*EXERCISE*. Write back every record verbatim.

*RECORDED INFORMATION*.
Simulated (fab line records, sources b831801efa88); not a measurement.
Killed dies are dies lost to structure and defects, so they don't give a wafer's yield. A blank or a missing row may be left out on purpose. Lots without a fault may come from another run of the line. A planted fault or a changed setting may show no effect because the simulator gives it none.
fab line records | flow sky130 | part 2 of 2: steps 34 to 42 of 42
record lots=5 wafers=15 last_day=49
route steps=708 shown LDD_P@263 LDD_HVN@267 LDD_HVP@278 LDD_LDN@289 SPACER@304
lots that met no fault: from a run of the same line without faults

*TASK ANSWER*.
Simulated (fab line records, sources b831801efa88); not a measurement.
Killed dies are dies lost to structure and defects, so they don't give a wafer's yield. A blank or a missing row may be left out on purpose. Lots without a fault may come from another run of the line. A planted fault or a changed setting may show no effect because the simulator gives it none.
fab line records | flow sky130 | part 2 of 2: steps 34 to 42 of 42
record lots=5 wafers=15 last_day=49
route steps=708 shown LDD_P@263 LDD_HVN@267 LDD_HVP@278 LDD_LDN@289 SPACER@304
lots that met no fault: from a run of the same line without faults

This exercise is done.